## [EXTRACTED INFORMATION]
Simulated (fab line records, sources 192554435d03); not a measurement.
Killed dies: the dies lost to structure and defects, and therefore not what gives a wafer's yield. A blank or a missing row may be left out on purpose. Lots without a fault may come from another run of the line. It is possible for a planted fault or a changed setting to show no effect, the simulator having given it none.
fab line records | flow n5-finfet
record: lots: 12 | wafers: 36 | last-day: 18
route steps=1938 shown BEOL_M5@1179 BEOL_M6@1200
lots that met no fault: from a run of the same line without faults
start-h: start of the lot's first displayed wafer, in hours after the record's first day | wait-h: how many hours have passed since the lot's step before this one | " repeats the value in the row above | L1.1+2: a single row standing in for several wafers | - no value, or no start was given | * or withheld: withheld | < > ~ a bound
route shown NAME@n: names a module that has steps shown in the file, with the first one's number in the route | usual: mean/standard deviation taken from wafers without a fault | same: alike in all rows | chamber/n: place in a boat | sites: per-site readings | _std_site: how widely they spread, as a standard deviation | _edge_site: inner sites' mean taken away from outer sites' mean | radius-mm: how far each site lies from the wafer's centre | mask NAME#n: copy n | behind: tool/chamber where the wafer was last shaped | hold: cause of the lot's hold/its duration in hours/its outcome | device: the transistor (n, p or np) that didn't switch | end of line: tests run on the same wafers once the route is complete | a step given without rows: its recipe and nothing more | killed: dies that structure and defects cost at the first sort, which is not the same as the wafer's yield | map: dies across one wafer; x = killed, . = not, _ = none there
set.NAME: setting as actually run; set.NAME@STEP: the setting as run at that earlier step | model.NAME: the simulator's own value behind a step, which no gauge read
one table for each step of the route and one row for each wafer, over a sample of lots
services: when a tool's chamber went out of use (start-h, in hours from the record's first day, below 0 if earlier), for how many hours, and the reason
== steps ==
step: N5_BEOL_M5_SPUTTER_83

## [WORK ITEM]
Reproduce exactly the stretch of the material above that starts at the line with "lots that met" and ends at the line with "start-h: start of", both included, and nothing else.

## [EXERCISE OUTPUT]
lots that met no fault: from a run of the same line without faults
start-h: start of the lot's first displayed wafer, in hours after the record's first day | wait-h: how many hours have passed since the lot's step before this one | " repeats the value in the row above | L1.1+2: a single row standing in for several wafers | - no value, or no start was given | * or withheld: withheld | < > ~ a bound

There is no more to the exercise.